INFORMATION PROVIDED:
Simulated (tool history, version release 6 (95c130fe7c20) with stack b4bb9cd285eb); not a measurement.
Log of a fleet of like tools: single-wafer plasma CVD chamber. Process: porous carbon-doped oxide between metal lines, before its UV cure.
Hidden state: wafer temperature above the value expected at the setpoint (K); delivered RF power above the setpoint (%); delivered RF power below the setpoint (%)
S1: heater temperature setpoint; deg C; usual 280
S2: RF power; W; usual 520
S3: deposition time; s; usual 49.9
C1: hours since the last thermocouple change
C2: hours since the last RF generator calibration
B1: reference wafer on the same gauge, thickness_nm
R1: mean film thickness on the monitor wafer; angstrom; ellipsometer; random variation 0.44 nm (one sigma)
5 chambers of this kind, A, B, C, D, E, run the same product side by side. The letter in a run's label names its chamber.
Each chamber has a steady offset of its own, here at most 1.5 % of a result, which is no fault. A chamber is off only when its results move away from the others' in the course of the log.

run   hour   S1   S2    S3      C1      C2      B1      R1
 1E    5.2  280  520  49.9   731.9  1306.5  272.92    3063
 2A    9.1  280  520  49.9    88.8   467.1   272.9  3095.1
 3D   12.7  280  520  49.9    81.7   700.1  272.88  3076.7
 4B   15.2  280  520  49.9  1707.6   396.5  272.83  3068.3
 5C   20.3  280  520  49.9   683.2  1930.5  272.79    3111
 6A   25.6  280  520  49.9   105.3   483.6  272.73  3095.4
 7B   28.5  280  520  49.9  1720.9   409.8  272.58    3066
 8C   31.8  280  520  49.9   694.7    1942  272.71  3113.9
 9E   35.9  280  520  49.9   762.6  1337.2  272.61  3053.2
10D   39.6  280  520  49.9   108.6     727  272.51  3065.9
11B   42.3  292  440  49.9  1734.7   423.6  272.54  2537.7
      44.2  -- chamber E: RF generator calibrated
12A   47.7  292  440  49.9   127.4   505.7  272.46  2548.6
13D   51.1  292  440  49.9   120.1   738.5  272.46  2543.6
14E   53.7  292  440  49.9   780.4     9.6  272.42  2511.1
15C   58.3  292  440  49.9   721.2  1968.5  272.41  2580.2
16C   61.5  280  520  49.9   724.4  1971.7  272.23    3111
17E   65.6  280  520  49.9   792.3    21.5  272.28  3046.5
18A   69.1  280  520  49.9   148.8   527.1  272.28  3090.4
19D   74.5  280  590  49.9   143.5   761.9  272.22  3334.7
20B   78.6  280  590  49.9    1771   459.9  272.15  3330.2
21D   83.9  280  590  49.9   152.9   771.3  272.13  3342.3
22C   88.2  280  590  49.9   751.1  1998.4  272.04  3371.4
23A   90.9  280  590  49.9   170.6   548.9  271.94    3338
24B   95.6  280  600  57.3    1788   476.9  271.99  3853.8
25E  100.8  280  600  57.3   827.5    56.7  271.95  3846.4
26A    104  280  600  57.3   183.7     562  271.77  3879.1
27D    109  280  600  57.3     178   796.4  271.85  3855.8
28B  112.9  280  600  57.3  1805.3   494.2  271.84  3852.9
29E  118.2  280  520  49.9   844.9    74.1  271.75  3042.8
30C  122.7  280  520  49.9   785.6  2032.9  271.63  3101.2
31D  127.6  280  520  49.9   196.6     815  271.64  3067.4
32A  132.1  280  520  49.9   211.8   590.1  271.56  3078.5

ACTION ITEM:
All lines from the first line of the listing above through the line containing "Log of a fleet" are to be retyped exactly. Leave out any other line.

WORKED SOLUTION:
Simulated (tool history, version release 6 (95c130fe7c20) with stack b4bb9cd285eb); not a measurement.
Log of a fleet of like tools: single-wafer plasma CVD chamber. Process: porous carbon-doped oxide between metal lines, before its UV cure.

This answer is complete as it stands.